^^^^^^^^^^^^^^^^

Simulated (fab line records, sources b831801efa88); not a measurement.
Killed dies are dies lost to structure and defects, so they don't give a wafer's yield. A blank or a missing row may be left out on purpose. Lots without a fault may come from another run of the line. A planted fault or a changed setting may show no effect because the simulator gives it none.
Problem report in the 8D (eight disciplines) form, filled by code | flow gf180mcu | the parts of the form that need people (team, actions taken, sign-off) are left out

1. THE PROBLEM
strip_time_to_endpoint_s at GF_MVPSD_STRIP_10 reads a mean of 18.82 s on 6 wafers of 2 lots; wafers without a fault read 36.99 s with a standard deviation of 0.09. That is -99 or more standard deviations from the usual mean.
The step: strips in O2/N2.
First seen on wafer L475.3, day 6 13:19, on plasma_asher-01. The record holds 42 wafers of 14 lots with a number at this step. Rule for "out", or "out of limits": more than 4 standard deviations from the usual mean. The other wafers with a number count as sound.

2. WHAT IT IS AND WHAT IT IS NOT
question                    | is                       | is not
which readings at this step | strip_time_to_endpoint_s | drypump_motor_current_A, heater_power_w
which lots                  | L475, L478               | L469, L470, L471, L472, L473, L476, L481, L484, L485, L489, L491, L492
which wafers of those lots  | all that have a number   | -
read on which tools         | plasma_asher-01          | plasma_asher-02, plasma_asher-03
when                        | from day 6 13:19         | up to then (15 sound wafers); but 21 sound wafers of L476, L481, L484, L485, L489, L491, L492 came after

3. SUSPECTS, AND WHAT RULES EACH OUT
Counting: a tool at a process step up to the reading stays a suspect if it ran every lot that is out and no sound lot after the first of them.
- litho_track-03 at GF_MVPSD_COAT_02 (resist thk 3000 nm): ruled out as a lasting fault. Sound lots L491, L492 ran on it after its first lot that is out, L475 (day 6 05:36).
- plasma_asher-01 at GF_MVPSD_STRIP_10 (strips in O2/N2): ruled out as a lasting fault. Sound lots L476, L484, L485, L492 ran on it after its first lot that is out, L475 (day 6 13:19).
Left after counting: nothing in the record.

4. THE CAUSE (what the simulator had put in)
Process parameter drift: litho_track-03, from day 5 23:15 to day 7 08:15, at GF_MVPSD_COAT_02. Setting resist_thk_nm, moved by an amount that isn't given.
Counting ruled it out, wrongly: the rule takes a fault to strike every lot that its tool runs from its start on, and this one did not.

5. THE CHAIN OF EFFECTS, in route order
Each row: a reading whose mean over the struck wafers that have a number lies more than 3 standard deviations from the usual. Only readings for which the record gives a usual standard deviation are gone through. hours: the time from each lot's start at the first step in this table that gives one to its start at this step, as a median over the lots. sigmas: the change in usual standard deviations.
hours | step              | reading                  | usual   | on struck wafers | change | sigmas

^^^^^^^^^^^^^^^^

**WORK ITEM**
Beginning with the first line of the entries, repeat each line exactly until you have reproduced the one containing "Killed dies are", and add nothing further.

**RESPONSE**
Simulated (fab line records, sources b831801efa88); not a measurement.
Killed dies are dies lost to structure and defects, so they don't give a wafer's yield. A blank or a missing row may be left out on purpose. Lots without a fault may come from another run of the line. A planted fault or a changed setting may show no effect because the simulator gives it none.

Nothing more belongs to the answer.